*** Begin section ***
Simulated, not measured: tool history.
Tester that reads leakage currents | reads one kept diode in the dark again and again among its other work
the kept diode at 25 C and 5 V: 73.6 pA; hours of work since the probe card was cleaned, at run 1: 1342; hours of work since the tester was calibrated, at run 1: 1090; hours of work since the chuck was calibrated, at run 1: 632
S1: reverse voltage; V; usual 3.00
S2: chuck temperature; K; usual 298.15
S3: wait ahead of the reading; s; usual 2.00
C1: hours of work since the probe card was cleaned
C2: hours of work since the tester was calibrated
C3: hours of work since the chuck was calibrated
*** End section ***

▶ _REQUIRED ACTION_: Write the whole listing out again exactly.

▶ _ANSWER BOX_:
Simulated, not measured: tool history.
Tester that reads leakage currents | reads one kept diode in the dark again and again among its other work
the kept diode at 25 C and 5 V: 73.6 pA; hours of work since the probe card was cleaned, at run 1: 1342; hours of work since the tester was calibrated, at run 1: 1090; hours of work since the chuck was calibrated, at run 1: 632
S1: reverse voltage; V; usual 3.00
S2: chuck temperature; K; usual 298.15
S3: wait ahead of the reading; s; usual 2.00
C1: hours of work since the probe card was cleaned
C2: hours of work since the tester was calibrated
C3: hours of work since the chuck was calibrated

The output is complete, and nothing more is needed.